[Assigned task]
Could you print every line from the first one of the records below through the line containing "19 op PATTERN", with both included and nothing else?

[Stored data]
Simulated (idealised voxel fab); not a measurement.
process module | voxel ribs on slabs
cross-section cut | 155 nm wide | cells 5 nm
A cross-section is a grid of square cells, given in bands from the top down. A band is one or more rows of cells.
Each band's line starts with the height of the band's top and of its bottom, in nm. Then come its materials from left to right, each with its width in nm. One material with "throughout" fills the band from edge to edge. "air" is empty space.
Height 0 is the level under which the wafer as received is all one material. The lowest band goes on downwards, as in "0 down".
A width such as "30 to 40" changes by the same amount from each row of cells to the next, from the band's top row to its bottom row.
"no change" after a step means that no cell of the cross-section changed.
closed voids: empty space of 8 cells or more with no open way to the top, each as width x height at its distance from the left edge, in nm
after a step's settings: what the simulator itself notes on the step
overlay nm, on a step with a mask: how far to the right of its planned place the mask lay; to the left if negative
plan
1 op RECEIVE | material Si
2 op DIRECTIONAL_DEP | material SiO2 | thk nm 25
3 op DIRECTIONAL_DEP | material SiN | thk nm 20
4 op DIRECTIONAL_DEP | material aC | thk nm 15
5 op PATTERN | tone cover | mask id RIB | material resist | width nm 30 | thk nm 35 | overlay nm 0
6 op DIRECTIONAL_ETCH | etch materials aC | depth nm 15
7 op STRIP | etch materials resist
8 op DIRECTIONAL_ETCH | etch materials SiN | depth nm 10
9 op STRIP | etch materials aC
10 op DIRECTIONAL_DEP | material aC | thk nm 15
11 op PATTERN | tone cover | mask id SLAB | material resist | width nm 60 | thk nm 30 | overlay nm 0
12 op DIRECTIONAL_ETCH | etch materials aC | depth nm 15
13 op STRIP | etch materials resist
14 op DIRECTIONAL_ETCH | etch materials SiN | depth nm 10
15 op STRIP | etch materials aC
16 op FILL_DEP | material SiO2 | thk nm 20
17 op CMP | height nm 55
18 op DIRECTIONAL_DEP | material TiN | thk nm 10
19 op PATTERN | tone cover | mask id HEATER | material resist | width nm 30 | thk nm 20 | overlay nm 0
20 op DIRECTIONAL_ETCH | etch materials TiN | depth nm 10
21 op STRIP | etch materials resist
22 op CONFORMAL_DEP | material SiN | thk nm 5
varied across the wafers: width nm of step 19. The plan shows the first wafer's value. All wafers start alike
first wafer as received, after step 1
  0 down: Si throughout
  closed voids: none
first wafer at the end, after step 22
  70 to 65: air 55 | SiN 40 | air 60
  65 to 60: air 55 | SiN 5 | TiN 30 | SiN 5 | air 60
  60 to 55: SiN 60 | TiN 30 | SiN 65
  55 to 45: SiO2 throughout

[Task answer]
Simulated (idealised voxel fab); not a measurement.
process module | voxel ribs on slabs
cross-section cut | 155 nm wide | cells 5 nm
A cross-section is a grid of square cells, given in bands from the top down. A band is one or more rows of cells.
Each band's line starts with the height of the band's top and of its bottom, in nm. Then come its materials from left to right, each with its width in nm. One material with "throughout" fills the band from edge to edge. "air" is empty space.
Height 0 is the level under which the wafer as received is all one material. The lowest band goes on downwards, as in "0 down".
A width such as "30 to 40" changes by the same amount from each row of cells to the next, from the band's top row to its bottom row.
"no change" after a step means that no cell of the cross-section changed.
closed voids: empty space of 8 cells or more with no open way to the top, each as width x height at its distance from the left edge, in nm
after a step's settings: what the simulator itself notes on the step
overlay nm, on a step with a mask: how far to the right of its planned place the mask lay; to the left if negative
plan
1 op RECEIVE | material Si
2 op DIRECTIONAL_DEP | material SiO2 | thk nm 25
3 op DIRECTIONAL_DEP | material SiN | thk nm 20
4 op DIRECTIONAL_DEP | material aC | thk nm 15
5 op PATTERN | tone cover | mask id RIB | material resist | width nm 30 | thk nm 35 | overlay nm 0
6 op DIRECTIONAL_ETCH | etch materials aC | depth nm 15
7 op STRIP | etch materials resist
8 op DIRECTIONAL_ETCH | etch materials SiN | depth nm 10
9 op STRIP | etch materials aC
10 op DIRECTIONAL_DEP | material aC | thk nm 15
11 op PATTERN | tone cover | mask id SLAB | material resist | width nm 60 | thk nm 30 | overlay nm 0
12 op DIRECTIONAL_ETCH | etch materials aC | depth nm 15
13 op STRIP | etch materials resist
14 op DIRECTIONAL_ETCH | etch materials SiN | depth nm 10
15 op STRIP | etch materials aC
16 op FILL_DEP | material SiO2 | thk nm 20
17 op CMP | height nm 55
18 op DIRECTIONAL_DEP | material TiN | thk nm 10
19 op PATTERN | tone cover | mask id HEATER | material resist | width nm 30 | thk nm 20 | overlay nm 0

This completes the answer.